— Supplied records —
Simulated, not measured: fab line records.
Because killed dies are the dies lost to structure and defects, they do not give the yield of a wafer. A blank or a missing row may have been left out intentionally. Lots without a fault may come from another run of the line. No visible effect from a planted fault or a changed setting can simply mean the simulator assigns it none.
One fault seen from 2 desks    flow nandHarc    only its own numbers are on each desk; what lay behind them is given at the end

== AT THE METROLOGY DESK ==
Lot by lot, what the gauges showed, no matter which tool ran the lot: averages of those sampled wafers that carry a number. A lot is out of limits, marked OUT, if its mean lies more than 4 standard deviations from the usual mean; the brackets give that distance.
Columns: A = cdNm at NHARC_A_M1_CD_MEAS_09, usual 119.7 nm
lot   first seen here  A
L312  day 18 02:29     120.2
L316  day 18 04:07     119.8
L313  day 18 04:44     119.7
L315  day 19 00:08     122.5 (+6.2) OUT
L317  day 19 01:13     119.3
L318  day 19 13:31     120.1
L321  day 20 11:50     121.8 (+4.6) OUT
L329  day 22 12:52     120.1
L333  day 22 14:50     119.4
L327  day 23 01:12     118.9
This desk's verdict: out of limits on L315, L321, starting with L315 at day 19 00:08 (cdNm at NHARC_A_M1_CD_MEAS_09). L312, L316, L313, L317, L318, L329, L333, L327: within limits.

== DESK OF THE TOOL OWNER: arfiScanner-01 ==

— Task item —
Write out only the lines that run from the line containing "121.8 (+4.6) OUT" through the line containing "This desk's verdict: out", both included, exactly as they appear above.

— Response area —
L321  day 20 11:50     121.8 (+4.6) OUT
L329  day 22 12:52     120.1
L333  day 22 14:50     119.4
L327  day 23 01:12     118.9
This desk's verdict: out of limits on L315, L321, starting with L315 at day 19 00:08 (cdNm at NHARC_A_M1_CD_MEAS_09). L312, L316, L313, L317, L318, L329, L333, L327: within limits.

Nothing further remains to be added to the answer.